**Assignment:**
What follows are records. Restate all of them word for word.

**Entries supplied:**
-- Opening Marker --
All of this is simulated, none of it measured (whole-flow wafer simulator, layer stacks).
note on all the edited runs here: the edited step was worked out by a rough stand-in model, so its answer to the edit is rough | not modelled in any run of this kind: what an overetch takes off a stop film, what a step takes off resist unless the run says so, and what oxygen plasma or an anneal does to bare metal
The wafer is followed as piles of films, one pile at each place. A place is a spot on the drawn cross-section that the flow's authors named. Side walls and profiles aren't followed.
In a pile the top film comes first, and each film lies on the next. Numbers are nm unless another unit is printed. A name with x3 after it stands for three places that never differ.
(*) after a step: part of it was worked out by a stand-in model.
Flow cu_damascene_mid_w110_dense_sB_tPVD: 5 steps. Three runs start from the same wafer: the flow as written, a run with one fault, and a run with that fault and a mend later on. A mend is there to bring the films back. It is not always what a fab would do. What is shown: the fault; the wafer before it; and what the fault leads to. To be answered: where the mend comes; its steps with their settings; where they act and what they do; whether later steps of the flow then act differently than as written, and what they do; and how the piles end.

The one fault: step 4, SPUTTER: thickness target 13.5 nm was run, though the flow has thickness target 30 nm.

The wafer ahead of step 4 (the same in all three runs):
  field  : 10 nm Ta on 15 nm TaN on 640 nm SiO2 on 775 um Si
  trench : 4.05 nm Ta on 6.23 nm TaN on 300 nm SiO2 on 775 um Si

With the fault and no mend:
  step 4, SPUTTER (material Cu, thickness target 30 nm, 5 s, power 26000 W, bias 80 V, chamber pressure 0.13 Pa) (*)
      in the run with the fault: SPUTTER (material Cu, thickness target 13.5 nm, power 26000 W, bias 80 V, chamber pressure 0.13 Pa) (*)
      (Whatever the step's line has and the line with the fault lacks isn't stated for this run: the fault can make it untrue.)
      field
-- Closing Marker --

**Response:**
All of this is simulated, none of it measured (whole-flow wafer simulator, layer stacks).
note on all the edited runs here: the edited step was worked out by a rough stand-in model, so its answer to the edit is rough | not modelled in any run of this kind: what an overetch takes off a stop film, what a step takes off resist unless the run says so, and what oxygen plasma or an anneal does to bare metal
The wafer is followed as piles of films, one pile at each place. A place is a spot on the drawn cross-section that the flow's authors named. Side walls and profiles aren't followed.
In a pile the top film comes first, and each film lies on the next. Numbers are nm unless another unit is printed. A name with x3 after it stands for three places that never differ.
(*) after a step: part of it was worked out by a stand-in model.
Flow cu_damascene_mid_w110_dense_sB_tPVD: 5 steps. Three runs start from the same wafer: the flow as written, a run with one fault, and a run with that fault and a mend later on. A mend is there to bring the films back. It is not always what a fab would do. What is shown: the fault; the wafer before it; and what the fault leads to. To be answered: where the mend comes; its steps with their settings; where they act and what they do; whether later steps of the flow then act differently than as written, and what they do; and how the piles end.

The one fault: step 4, SPUTTER: thickness target 13.5 nm was run, though the flow has thickness target 30 nm.

The wafer ahead of step 4 (the same in all three runs):
  field  : 10 nm Ta on 15 nm TaN on 640 nm SiO2 on 775 um Si
  trench : 4.05 nm Ta on 6.23 nm TaN on 300 nm SiO2 on 775 um Si

With the fault and no mend:
  step 4, SPUTTER (material Cu, thickness target 30 nm, 5 s, power 26000 W, bias 80 V, chamber pressure 0.13 Pa) (*)
      in the run with the fault: SPUTTER (material Cu, thickness target 13.5 nm, power 26000 W, bias 80 V, chamber pressure 0.13 Pa) (*)
      (Whatever the step's line has and the line with the fault lacks isn't stated for this run: the fault can make it untrue.)
      field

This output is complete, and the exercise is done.